> _DATA RECORDS_:
===============
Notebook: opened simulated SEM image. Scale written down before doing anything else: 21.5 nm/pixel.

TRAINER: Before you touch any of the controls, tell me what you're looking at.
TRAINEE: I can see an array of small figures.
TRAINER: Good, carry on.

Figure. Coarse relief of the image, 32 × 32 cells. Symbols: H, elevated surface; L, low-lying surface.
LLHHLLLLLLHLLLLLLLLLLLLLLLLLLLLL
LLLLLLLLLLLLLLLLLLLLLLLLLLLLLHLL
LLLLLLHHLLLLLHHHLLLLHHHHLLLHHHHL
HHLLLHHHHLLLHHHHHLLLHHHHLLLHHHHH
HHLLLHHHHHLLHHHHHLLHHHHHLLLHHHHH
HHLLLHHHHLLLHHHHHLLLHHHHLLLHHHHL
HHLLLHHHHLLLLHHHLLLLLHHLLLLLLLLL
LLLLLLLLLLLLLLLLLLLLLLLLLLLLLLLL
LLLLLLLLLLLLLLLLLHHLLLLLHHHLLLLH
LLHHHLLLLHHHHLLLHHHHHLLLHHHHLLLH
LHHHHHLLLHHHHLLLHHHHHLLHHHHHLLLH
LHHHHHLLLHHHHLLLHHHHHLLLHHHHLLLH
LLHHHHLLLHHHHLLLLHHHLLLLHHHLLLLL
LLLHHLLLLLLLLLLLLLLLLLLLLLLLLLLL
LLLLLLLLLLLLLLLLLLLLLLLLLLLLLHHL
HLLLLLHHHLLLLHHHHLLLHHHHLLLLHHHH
===============

> _BRIEF_: Each line of the material above must be retyped exactly as written.

> _WRITTEN RESPONSE_:
Notebook: opened simulated SEM image. Scale written down before doing anything else: 21.5 nm/pixel.

TRAINER: Before you touch any of the controls, tell me what you're looking at.
TRAINEE: I can see an array of small figures.
TRAINER: Good, carry on.

Figure. Coarse relief of the image, 32 × 32 cells. Symbols: H, elevated surface; L, low-lying surface.
LLHHLLLLLLHLLLLLLLLLLLLLLLLLLLLL
LLLLLLLLLLLLLLLLLLLLLLLLLLLLLHLL
LLLLLLHHLLLLLHHHLLLLHHHHLLLHHHHL
HHLLLHHHHLLLHHHHHLLLHHHHLLLHHHHH
HHLLLHHHHHLLHHHHHLLHHHHHLLLHHHHH
HHLLLHHHHLLLHHHHHLLLHHHHLLLHHHHL
HHLLLHHHHLLLLHHHLLLLLHHLLLLLLLLL
LLLLLLLLLLLLLLLLLLLLLLLLLLLLLLLL
LLLLLLLLLLLLLLLLLHHLLLLLHHHLLLLH
LLHHHLLLLHHHHLLLHHHHHLLLHHHHLLLH
LHHHHHLLLHHHHLLLHHHHHLLHHHHHLLLH
LHHHHHLLLHHHHLLLHHHHHLLLHHHHLLLH
LLHHHHLLLHHHHLLLLHHHLLLLHHHLLLLL
LLLHHLLLLLLLLLLLLLLLLLLLLLLLLLLL
LLLLLLLLLLLLLLLLLLLLLLLLLLLLLHHL
HLLLLLHHHLLLLHHHHLLLHHHHLLLLHHHH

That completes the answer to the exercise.